▶ **WORK TASK**
Every line from the start of the records below to the line containing "1 | RECEIVE" should be retyped exactly, that line included, and no others.

▶ **DATA TO EXAMINE**
· · · ·
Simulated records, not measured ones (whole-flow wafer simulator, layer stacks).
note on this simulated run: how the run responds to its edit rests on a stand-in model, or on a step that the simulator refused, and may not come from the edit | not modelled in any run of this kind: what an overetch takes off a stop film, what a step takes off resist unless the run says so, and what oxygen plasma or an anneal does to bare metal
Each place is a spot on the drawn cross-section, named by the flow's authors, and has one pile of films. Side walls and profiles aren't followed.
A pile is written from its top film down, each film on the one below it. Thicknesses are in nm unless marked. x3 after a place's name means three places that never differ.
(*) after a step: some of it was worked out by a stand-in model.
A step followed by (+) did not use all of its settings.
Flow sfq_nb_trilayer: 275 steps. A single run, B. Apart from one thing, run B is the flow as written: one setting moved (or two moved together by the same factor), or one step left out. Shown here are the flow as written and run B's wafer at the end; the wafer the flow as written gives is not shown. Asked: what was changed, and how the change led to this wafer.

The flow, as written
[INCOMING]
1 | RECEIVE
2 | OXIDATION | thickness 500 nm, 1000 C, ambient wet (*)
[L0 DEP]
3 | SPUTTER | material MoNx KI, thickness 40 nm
· · · ·

▶ **EXERCISE RESPONSE**
Simulated records, not measured ones (whole-flow wafer simulator, layer stacks).
note on this simulated run: how the run responds to its edit rests on a stand-in model, or on a step that the simulator refused, and may not come from the edit | not modelled in any run of this kind: what an overetch takes off a stop film, what a step takes off resist unless the run says so, and what oxygen plasma or an anneal does to bare metal
Each place is a spot on the drawn cross-section, named by the flow's authors, and has one pile of films. Side walls and profiles aren't followed.
A pile is written from its top film down, each film on the one below it. Thicknesses are in nm unless marked. x3 after a place's name means three places that never differ.
(*) after a step: some of it was worked out by a stand-in model.
A step followed by (+) did not use all of its settings.
Flow sfq_nb_trilayer: 275 steps. A single run, B. Apart from one thing, run B is the flow as written: one setting moved (or two moved together by the same factor), or one step left out. Shown here are the flow as written and run B's wafer at the end; the wafer the flow as written gives is not shown. Asked: what was changed, and how the change led to this wafer.

The flow, as written
[INCOMING]
1 | RECEIVE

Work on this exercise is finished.